### Exercise
From the top of the records below, return each line exactly, ending with the line that contains "Usual settings: heater".

(Information Opens)

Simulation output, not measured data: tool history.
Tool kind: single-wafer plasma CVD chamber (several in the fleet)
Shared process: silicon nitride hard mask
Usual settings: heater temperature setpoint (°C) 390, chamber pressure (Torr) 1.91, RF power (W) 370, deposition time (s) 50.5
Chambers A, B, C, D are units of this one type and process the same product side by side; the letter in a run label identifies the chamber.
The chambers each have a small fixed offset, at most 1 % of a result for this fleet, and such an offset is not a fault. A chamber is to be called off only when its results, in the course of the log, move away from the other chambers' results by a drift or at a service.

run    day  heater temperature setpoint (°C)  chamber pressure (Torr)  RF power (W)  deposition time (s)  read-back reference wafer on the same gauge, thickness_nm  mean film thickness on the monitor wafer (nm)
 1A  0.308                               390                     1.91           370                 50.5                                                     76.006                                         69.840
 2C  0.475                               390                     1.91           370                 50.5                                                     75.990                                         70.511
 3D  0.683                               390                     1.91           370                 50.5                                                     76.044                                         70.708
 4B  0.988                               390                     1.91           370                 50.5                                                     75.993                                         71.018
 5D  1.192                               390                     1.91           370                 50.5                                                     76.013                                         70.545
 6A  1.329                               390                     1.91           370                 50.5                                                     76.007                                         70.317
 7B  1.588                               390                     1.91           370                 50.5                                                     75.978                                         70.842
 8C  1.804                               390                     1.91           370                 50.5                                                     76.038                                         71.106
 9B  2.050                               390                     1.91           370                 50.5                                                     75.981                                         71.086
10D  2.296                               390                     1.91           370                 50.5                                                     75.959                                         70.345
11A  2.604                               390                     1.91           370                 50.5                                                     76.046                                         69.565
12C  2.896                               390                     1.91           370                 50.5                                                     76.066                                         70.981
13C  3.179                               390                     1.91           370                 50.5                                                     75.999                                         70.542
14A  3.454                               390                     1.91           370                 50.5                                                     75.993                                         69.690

(Information Closes)

### Your response
Simulation output, not measured data: tool history.
Tool kind: single-wafer plasma CVD chamber (several in the fleet)
Shared process: silicon nitride hard mask
Usual settings: heater temperature setpoint (°C) 390, chamber pressure (Torr) 1.91, RF power (W) 370, deposition time (s) 50.5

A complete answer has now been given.